Every entry below needs to be repeated exactly.

┏━━

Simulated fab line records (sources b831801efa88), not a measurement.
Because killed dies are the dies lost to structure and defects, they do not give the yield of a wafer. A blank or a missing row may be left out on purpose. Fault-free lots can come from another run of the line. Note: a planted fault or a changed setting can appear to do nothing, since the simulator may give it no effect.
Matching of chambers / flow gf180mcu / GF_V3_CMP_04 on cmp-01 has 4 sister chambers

┗━━

▶ [Answer box]:
Simulated fab line records (sources b831801efa88), not a measurement.
Because killed dies are the dies lost to structure and defects, they do not give the yield of a wafer. A blank or a missing row may be left out on purpose. Fault-free lots can come from another run of the line. Note: a planted fault or a changed setting can appear to do nothing, since the simulator may give it no effect.
Matching of chambers / flow gf180mcu / GF_V3_CMP_04 on cmp-01 has 4 sister chambers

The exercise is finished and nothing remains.